Requirement :: Copy out the records below exactly as they appear.

Listed entries START
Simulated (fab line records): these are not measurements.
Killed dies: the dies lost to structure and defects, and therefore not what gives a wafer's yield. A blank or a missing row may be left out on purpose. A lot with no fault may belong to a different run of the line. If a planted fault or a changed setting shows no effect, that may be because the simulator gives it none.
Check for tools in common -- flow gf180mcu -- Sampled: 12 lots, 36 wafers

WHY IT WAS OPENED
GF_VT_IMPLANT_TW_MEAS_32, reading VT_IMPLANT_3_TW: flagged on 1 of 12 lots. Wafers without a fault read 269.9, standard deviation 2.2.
Listed entries END

Your response ::
Simulated (fab line records): these are not measurements.
Killed dies: the dies lost to structure and defects, and therefore not what gives a wafer's yield. A blank or a missing row may be left out on purpose. A lot with no fault may belong to a different run of the line. If a planted fault or a changed setting shows no effect, that may be because the simulator gives it none.
Check for tools in common -- flow gf180mcu -- Sampled: 12 lots, 36 wafers

WHY IT WAS OPENED
GF_VT_IMPLANT_TW_MEAS_32, reading VT_IMPLANT_3_TW: flagged on 1 of 12 lots. Wafers without a fault read 269.9, standard deviation 2.2.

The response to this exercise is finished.